BRIEF: Working from the entries below, give again each line from the first through the one containing "µm | 0.0962 |", exactly and with nothing else.

EXCERPTED RECORDS:
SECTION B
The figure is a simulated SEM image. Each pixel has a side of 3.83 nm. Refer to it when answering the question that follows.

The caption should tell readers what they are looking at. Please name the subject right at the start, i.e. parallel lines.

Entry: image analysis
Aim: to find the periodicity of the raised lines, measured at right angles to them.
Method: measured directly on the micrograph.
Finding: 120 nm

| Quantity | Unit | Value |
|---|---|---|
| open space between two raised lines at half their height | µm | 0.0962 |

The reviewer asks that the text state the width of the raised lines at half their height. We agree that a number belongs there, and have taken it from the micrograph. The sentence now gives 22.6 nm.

TASK OUTPUT:
SECTION B
The figure is a simulated SEM image. Each pixel has a side of 3.83 nm. Refer to it when answering the question that follows.

The caption should tell readers what they are looking at. Please name the subject right at the start, i.e. parallel lines.

Entry: image analysis
Aim: to find the periodicity of the raised lines, measured at right angles to them.
Method: measured directly on the micrograph.
Finding: 120 nm

| Quantity | Unit | Value |
|---|---|---|
| open space between two raised lines at half their height | µm | 0.0962 |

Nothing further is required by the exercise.